# Work request
Please copy exactly the lines from the top of the data through the line containing "Run 9, hour", and nothing else.

--- Excerpted records Enclosed Below ---

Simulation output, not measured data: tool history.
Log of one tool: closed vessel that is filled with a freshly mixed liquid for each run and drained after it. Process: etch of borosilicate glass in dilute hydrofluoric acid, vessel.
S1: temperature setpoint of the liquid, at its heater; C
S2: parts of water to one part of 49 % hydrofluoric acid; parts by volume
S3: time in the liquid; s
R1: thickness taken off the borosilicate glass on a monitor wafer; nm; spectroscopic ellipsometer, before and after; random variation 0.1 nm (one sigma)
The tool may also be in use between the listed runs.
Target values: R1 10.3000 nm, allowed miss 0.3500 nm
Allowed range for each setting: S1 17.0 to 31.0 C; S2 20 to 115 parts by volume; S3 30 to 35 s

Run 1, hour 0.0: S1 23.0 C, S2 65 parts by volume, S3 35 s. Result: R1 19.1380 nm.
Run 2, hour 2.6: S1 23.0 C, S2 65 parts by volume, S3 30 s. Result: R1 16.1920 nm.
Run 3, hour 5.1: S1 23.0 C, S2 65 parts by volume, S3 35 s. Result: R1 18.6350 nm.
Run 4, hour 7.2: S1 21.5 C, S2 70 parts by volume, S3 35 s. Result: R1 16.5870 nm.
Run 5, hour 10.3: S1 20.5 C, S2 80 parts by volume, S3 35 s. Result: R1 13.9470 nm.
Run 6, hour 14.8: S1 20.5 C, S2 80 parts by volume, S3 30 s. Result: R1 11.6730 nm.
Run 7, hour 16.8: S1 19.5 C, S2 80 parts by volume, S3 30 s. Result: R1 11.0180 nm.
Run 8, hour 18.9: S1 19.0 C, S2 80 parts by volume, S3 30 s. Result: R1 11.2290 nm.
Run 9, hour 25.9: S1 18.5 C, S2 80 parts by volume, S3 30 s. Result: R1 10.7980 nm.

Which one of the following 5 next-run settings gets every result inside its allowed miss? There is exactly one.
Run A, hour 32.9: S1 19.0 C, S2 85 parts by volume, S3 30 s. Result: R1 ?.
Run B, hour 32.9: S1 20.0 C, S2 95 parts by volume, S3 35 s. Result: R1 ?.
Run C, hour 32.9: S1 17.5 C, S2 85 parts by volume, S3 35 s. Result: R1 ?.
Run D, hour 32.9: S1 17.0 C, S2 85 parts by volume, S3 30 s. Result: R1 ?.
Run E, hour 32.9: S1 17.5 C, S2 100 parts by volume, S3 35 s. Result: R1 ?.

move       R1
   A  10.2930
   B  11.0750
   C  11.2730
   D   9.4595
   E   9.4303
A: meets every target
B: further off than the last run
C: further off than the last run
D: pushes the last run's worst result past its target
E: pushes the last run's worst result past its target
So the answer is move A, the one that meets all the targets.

--- End of Enclosed Excerpted records ---

# Worked solution
Simulation output, not measured data: tool history.
Log of one tool: closed vessel that is filled with a freshly mixed liquid for each run and drained after it. Process: etch of borosilicate glass in dilute hydrofluoric acid, vessel.
S1: temperature setpoint of the liquid, at its heater; C
S2: parts of water to one part of 49 % hydrofluoric acid; parts by volume
S3: time in the liquid; s
R1: thickness taken off the borosilicate glass on a monitor wafer; nm; spectroscopic ellipsometer, before and after; random variation 0.1 nm (one sigma)
The tool may also be in use between the listed runs.
Target values: R1 10.3000 nm, allowed miss 0.3500 nm
Allowed range for each setting: S1 17.0 to 31.0 C; S2 20 to 115 parts by volume; S3 30 to 35 s

Run 1, hour 0.0: S1 23.0 C, S2 65 parts by volume, S3 35 s. Result: R1 19.1380 nm.
Run 2, hour 2.6: S1 23.0 C, S2 65 parts by volume, S3 30 s. Result: R1 16.1920 nm.
Run 3, hour 5.1: S1 23.0 C, S2 65 parts by volume, S3 35 s. Result: R1 18.6350 nm.
Run 4, hour 7.2: S1 21.5 C, S2 70 parts by volume, S3 35 s. Result: R1 16.5870 nm.
Run 5, hour 10.3: S1 20.5 C, S2 80 parts by volume, S3 35 s. Result: R1 13.9470 nm.
Run 6, hour 14.8: S1 20.5 C, S2 80 parts by volume, S3 30 s. Result: R1 11.6730 nm.
Run 7, hour 16.8: S1 19.5 C, S2 80 parts by volume, S3 30 s. Result: R1 11.0180 nm.
Run 8, hour 18.9: S1 19.0 C, S2 80 parts by volume, S3 30 s. Result: R1 11.2290 nm.
Run 9, hour 25.9: S1 18.5 C, S2 80 parts by volume, S3 30 s. Result: R1 10.7980 nm.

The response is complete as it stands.